> [Work order] Only the lines from the start of the data through the one containing "One fault seen" belong in your answer; return them exactly.

--

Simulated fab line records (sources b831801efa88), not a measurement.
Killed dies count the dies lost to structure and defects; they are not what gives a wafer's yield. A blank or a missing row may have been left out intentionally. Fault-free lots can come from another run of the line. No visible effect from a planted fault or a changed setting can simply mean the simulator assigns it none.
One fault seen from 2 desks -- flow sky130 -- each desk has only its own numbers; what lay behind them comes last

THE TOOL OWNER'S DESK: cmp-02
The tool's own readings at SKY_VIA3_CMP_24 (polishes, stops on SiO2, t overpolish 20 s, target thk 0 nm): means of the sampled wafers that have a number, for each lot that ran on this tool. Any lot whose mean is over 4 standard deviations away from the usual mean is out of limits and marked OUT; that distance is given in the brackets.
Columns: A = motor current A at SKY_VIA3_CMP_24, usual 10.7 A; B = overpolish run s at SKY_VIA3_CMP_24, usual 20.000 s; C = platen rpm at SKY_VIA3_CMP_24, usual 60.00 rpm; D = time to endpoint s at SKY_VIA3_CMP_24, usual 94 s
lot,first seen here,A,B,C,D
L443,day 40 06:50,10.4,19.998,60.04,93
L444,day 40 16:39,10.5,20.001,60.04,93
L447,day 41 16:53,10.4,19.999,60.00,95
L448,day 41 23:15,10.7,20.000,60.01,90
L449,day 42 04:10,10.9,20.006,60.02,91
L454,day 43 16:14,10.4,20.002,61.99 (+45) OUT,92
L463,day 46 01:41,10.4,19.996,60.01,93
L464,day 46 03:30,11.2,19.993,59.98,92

--

> [Your solution]
Simulated fab line records (sources b831801efa88), not a measurement.
Killed dies count the dies lost to structure and defects; they are not what gives a wafer's yield. A blank or a missing row may have been left out intentionally. Fault-free lots can come from another run of the line. No visible effect from a planted fault or a changed setting can simply mean the simulator assigns it none.
One fault seen from 2 desks -- flow sky130 -- each desk has only its own numbers; what lay behind them comes last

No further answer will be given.